Top of Data section
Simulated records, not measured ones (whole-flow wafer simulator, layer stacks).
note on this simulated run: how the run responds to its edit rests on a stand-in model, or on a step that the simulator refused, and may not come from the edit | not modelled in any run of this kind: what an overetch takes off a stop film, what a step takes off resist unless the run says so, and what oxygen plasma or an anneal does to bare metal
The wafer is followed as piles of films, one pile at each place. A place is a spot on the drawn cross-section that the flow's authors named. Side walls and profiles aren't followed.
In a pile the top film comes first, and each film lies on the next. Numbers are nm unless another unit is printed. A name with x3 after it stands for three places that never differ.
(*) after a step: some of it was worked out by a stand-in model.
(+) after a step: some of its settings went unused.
Bottom of Data section

Brief - A word-for-word transcription of the material is required.

Worked solution -
Simulated records, not measured ones (whole-flow wafer simulator, layer stacks).
note on this simulated run: how the run responds to its edit rests on a stand-in model, or on a step that the simulator refused, and may not come from the edit | not modelled in any run of this kind: what an overetch takes off a stop film, what a step takes off resist unless the run says so, and what oxygen plasma or an anneal does to bare metal
The wafer is followed as piles of films, one pile at each place. A place is a spot on the drawn cross-section that the flow's authors named. Side walls and profiles aren't followed.
In a pile the top film comes first, and each film lies on the next. Numbers are nm unless another unit is printed. A name with x3 after it stands for three places that never differ.
(*) after a step: some of it was worked out by a stand-in model.
(+) after a step: some of its settings went unused.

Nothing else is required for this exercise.